■ Data extract
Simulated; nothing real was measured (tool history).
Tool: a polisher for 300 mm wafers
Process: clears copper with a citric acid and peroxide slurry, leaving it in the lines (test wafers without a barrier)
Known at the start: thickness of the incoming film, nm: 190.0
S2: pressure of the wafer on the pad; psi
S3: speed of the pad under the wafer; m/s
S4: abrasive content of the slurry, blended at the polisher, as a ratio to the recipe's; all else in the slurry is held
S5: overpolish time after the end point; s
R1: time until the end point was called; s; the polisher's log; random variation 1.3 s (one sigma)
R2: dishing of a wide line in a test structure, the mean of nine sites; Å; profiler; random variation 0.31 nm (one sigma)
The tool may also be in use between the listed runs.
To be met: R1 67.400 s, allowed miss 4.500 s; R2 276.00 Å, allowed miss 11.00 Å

■ Work item
Starting at the first line and ending at the last, retype the entries above.

■ Task response
Simulated; nothing real was measured (tool history).
Tool: a polisher for 300 mm wafers
Process: clears copper with a citric acid and peroxide slurry, leaving it in the lines (test wafers without a barrier)
Known at the start: thickness of the incoming film, nm: 190.0
S2: pressure of the wafer on the pad; psi
S3: speed of the pad under the wafer; m/s
S4: abrasive content of the slurry, blended at the polisher, as a ratio to the recipe's; all else in the slurry is held
S5: overpolish time after the end point; s
R1: time until the end point was called; s; the polisher's log; random variation 1.3 s (one sigma)
R2: dishing of a wide line in a test structure, the mean of nine sites; Å; profiler; random variation 0.31 nm (one sigma)
The tool may also be in use between the listed runs.
To be met: R1 67.400 s, allowed miss 4.500 s; R2 276.00 Å, allowed miss 11.00 Å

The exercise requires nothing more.